= EXERCISE =
Output the data below exactly. Leave nothing out.

⟨

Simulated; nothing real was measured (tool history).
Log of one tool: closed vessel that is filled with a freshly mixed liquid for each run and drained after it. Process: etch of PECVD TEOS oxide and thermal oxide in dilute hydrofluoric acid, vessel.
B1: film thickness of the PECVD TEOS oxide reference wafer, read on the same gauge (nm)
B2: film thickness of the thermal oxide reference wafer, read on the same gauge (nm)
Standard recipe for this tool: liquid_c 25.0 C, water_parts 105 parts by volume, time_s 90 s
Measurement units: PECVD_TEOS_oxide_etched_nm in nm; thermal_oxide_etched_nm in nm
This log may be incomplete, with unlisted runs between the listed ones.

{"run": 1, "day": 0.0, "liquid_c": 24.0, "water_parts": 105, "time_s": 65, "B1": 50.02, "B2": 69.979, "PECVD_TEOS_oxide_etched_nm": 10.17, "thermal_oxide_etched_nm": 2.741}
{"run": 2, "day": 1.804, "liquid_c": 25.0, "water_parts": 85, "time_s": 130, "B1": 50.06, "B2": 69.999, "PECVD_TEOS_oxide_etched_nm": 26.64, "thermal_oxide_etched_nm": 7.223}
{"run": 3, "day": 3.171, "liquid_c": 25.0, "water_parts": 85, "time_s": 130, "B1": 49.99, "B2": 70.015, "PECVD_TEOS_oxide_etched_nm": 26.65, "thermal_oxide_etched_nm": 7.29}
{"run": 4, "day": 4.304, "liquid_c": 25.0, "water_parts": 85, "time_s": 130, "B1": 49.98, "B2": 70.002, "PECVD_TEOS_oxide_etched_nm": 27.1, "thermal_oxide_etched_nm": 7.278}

⟩

= RESULT =
Simulated; nothing real was measured (tool history).
Log of one tool: closed vessel that is filled with a freshly mixed liquid for each run and drained after it. Process: etch of PECVD TEOS oxide and thermal oxide in dilute hydrofluoric acid, vessel.
B1: film thickness of the PECVD TEOS oxide reference wafer, read on the same gauge (nm)
B2: film thickness of the thermal oxide reference wafer, read on the same gauge (nm)
Standard recipe for this tool: liquid_c 25.0 C, water_parts 105 parts by volume, time_s 90 s
Measurement units: PECVD_TEOS_oxide_etched_nm in nm; thermal_oxide_etched_nm in nm
This log may be incomplete, with unlisted runs between the listed ones.

{"run": 1, "day": 0.0, "liquid_c": 24.0, "water_parts": 105, "time_s": 65, "B1": 50.02, "B2": 69.979, "PECVD_TEOS_oxide_etched_nm": 10.17, "thermal_oxide_etched_nm": 2.741}
{"run": 2, "day": 1.804, "liquid_c": 25.0, "water_parts": 85, "time_s": 130, "B1": 50.06, "B2": 69.999, "PECVD_TEOS_oxide_etched_nm": 26.64, "thermal_oxide_etched_nm": 7.223}
{"run": 3, "day": 3.171, "liquid_c": 25.0, "water_parts": 85, "time_s": 130, "B1": 49.99, "B2": 70.015, "PECVD_TEOS_oxide_etched_nm": 26.65, "thermal_oxide_etched_nm": 7.29}
{"run": 4, "day": 4.304, "liquid_c": 25.0, "water_parts": 85, "time_s": 130, "B1": 49.98, "B2": 70.002, "PECVD_TEOS_oxide_etched_nm": 27.1, "thermal_oxide_etched_nm": 7.278}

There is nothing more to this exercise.